■ **Data to examine**
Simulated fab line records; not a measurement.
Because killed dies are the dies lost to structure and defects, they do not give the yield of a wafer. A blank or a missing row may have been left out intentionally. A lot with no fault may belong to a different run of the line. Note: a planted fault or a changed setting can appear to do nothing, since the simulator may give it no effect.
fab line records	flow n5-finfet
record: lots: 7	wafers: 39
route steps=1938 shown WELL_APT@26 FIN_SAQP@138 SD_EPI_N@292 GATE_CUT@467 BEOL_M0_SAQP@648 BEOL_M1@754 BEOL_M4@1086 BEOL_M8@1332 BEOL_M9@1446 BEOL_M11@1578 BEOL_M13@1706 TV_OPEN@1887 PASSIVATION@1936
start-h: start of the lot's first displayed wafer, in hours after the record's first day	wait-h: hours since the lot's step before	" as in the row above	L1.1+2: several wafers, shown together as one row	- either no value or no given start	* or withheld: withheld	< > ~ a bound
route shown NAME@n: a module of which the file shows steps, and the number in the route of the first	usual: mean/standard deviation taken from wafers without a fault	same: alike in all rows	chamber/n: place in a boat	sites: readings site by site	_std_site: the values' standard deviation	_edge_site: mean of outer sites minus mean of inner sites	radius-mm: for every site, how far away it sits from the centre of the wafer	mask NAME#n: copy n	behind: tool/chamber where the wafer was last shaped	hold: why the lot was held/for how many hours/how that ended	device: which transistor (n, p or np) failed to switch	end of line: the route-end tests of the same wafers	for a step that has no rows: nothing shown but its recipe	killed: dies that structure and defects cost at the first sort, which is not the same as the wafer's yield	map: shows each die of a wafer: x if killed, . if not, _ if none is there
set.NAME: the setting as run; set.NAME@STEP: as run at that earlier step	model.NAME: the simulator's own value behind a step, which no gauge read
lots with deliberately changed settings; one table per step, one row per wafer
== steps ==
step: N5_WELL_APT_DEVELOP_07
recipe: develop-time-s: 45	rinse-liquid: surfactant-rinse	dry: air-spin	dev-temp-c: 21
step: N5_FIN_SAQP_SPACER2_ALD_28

■ **Requirement**
Repeat every line exactly, starting with the first line of the entries, and stop once the line containing "start-h: start of" has been given.

■ **Response box**
Simulated fab line records; not a measurement.
Because killed dies are the dies lost to structure and defects, they do not give the yield of a wafer. A blank or a missing row may have been left out intentionally. A lot with no fault may belong to a different run of the line. Note: a planted fault or a changed setting can appear to do nothing, since the simulator may give it no effect.
fab line records	flow n5-finfet
record: lots: 7	wafers: 39
route steps=1938 shown WELL_APT@26 FIN_SAQP@138 SD_EPI_N@292 GATE_CUT@467 BEOL_M0_SAQP@648 BEOL_M1@754 BEOL_M4@1086 BEOL_M8@1332 BEOL_M9@1446 BEOL_M11@1578 BEOL_M13@1706 TV_OPEN@1887 PASSIVATION@1936
start-h: start of the lot's first displayed wafer, in hours after the record's first day	wait-h: hours since the lot's step before	" as in the row above	L1.1+2: several wafers, shown together as one row	- either no value or no given start	* or withheld: withheld	< > ~ a bound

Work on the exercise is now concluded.